[Opening Data under study section]

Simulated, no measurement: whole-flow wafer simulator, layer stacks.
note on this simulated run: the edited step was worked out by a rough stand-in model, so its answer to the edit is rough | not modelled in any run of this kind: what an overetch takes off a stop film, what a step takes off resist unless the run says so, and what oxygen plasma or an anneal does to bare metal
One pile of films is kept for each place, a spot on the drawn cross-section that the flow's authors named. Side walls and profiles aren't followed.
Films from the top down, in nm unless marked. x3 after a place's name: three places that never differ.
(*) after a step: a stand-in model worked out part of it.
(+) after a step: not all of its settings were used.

[Closing Data under study section]

▶ **Requirement**: What you return must match the listing exactly, with nothing missing.

▶ **Task response**:
Simulated, no measurement: whole-flow wafer simulator, layer stacks.
note on this simulated run: the edited step was worked out by a rough stand-in model, so its answer to the edit is rough | not modelled in any run of this kind: what an overetch takes off a stop film, what a step takes off resist unless the run says so, and what oxygen plasma or an anneal does to bare metal
One pile of films is kept for each place, a spot on the drawn cross-section that the flow's authors named. Side walls and profiles aren't followed.
Films from the top down, in nm unless marked. x3 after a place's name: three places that never differ.
(*) after a step: a stand-in model worked out part of it.
(+) after a step: not all of its settings were used.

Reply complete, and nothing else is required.